§ **Dataset content**
· · ·

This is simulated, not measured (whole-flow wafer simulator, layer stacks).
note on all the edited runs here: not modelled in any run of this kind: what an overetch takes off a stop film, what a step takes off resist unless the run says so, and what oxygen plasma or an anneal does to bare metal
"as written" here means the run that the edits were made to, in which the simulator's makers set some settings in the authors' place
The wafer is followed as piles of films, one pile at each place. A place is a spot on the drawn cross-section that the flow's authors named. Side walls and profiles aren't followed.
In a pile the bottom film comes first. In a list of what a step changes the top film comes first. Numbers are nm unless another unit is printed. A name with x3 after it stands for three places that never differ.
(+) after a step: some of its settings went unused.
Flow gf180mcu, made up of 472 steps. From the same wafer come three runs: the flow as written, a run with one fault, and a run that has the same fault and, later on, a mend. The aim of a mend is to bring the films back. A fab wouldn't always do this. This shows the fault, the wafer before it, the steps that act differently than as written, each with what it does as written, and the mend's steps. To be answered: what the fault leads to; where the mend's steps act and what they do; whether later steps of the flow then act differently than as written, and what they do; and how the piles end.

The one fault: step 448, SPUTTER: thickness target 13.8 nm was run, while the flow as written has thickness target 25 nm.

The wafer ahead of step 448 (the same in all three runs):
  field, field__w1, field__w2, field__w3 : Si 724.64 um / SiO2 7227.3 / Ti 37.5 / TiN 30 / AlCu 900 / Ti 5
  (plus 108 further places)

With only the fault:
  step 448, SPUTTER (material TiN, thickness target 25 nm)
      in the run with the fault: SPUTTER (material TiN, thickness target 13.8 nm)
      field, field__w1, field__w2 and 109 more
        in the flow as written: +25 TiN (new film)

· · ·

§ **Activity**
Set down the lines above as they stand, starting with the first line and ending with the line that contains "(+) after a".

§ **Task result**
This is simulated, not measured (whole-flow wafer simulator, layer stacks).
note on all the edited runs here: not modelled in any run of this kind: what an overetch takes off a stop film, what a step takes off resist unless the run says so, and what oxygen plasma or an anneal does to bare metal
"as written" here means the run that the edits were made to, in which the simulator's makers set some settings in the authors' place
The wafer is followed as piles of films, one pile at each place. A place is a spot on the drawn cross-section that the flow's authors named. Side walls and profiles aren't followed.
In a pile the bottom film comes first. In a list of what a step changes the top film comes first. Numbers are nm unless another unit is printed. A name with x3 after it stands for three places that never differ.
(+) after a step: some of its settings went unused.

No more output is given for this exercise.